──────── Dataset content

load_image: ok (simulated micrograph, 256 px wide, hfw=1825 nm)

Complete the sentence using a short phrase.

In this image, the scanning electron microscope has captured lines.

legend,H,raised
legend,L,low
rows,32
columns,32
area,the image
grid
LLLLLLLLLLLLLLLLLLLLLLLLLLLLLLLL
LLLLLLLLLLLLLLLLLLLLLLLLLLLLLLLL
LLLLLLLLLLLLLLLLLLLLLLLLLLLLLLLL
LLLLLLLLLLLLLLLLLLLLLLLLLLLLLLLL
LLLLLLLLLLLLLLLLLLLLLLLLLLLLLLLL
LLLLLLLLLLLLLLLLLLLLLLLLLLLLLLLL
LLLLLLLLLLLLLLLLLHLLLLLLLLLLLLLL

────────────────

- **Action item**
Repeat the listing above line by line, exactly as written.

- **Exercise result**
load_image: ok (simulated micrograph, 256 px wide, hfw=1825 nm)

Complete the sentence using a short phrase.

In this image, the scanning electron microscope has captured lines.

legend,H,raised
legend,L,low
rows,32
columns,32
area,the image
grid
LLLLLLLLLLLLLLLLLLLLLLLLLLLLLLLL
LLLLLLLLLLLLLLLLLLLLLLLLLLLLLLLL
LLLLLLLLLLLLLLLLLLLLLLLLLLLLLLLL
LLLLLLLLLLLLLLLLLLLLLLLLLLLLLLLL
LLLLLLLLLLLLLLLLLLLLLLLLLLLLLLLL
LLLLLLLLLLLLLLLLLLLLLLLLLLLLLLLL
LLLLLLLLLLLLLLLLLHLLLLLLLLLLLLLL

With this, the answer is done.